GIVEN ENTRIES -
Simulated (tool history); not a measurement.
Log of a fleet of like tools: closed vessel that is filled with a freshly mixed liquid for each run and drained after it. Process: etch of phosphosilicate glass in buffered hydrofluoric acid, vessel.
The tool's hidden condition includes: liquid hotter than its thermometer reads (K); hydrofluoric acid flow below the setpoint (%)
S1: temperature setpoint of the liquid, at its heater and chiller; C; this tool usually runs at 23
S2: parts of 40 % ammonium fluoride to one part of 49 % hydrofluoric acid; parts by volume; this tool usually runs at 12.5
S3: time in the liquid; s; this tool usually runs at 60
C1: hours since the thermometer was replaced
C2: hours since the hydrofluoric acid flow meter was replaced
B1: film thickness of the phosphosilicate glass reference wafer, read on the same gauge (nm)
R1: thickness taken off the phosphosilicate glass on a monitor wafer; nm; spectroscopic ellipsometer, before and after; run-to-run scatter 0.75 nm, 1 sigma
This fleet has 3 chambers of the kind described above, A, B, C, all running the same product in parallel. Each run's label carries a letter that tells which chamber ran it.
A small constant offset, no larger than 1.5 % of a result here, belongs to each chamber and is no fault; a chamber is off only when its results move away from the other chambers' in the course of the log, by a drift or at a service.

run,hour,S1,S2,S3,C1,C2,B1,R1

WORK ORDER - Set down the data exactly.

RESULT -
Simulated (tool history); not a measurement.
Log of a fleet of like tools: closed vessel that is filled with a freshly mixed liquid for each run and drained after it. Process: etch of phosphosilicate glass in buffered hydrofluoric acid, vessel.
The tool's hidden condition includes: liquid hotter than its thermometer reads (K); hydrofluoric acid flow below the setpoint (%)
S1: temperature setpoint of the liquid, at its heater and chiller; C; this tool usually runs at 23
S2: parts of 40 % ammonium fluoride to one part of 49 % hydrofluoric acid; parts by volume; this tool usually runs at 12.5
S3: time in the liquid; s; this tool usually runs at 60
C1: hours since the thermometer was replaced
C2: hours since the hydrofluoric acid flow meter was replaced
B1: film thickness of the phosphosilicate glass reference wafer, read on the same gauge (nm)
R1: thickness taken off the phosphosilicate glass on a monitor wafer; nm; spectroscopic ellipsometer, before and after; run-to-run scatter 0.75 nm, 1 sigma
This fleet has 3 chambers of the kind described above, A, B, C, all running the same product in parallel. Each run's label carries a letter that tells which chamber ran it.
A small constant offset, no larger than 1.5 % of a result here, belongs to each chamber and is no fault; a chamber is off only when its results move away from the other chambers' in the course of the log, by a drift or at a service.

run,hour,S1,S2,S3,C1,C2,B1,R1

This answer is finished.